• **Records shown**
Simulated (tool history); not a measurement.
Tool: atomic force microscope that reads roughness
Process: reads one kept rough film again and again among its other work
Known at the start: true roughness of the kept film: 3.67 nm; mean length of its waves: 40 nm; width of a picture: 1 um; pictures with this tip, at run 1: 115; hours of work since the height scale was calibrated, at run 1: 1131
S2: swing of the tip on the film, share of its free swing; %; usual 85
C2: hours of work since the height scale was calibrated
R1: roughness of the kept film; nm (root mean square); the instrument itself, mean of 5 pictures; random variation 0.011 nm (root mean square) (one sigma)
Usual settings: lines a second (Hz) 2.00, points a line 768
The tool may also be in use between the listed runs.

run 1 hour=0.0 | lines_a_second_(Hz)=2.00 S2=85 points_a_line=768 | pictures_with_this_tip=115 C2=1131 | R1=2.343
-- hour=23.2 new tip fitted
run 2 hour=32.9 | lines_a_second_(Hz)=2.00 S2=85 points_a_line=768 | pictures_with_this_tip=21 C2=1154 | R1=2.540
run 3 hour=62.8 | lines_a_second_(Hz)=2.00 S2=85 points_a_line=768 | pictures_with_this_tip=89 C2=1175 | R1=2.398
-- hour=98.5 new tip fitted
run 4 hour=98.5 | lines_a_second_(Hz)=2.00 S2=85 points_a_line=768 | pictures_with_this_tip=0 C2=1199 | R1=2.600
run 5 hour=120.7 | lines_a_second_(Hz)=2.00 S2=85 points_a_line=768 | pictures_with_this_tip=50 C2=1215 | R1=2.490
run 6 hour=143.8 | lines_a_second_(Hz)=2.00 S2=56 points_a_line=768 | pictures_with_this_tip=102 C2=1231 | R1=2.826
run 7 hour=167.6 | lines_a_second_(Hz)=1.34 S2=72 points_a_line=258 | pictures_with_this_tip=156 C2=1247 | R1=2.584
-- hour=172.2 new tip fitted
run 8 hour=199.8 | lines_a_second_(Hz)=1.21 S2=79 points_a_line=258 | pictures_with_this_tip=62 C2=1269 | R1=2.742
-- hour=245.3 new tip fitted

• **Required action**
After locating the line with "run 1 hour=0.0" in the material above, return it and each line after it exactly, ending at the line with "-- hour=98.5 new tip fitted".

• **Answer section**
run 1 hour=0.0 | lines_a_second_(Hz)=2.00 S2=85 points_a_line=768 | pictures_with_this_tip=115 C2=1131 | R1=2.343
-- hour=23.2 new tip fitted
run 2 hour=32.9 | lines_a_second_(Hz)=2.00 S2=85 points_a_line=768 | pictures_with_this_tip=21 C2=1154 | R1=2.540
run 3 hour=62.8 | lines_a_second_(Hz)=2.00 S2=85 points_a_line=768 | pictures_with_this_tip=89 C2=1175 | R1=2.398
-- hour=98.5 new tip fitted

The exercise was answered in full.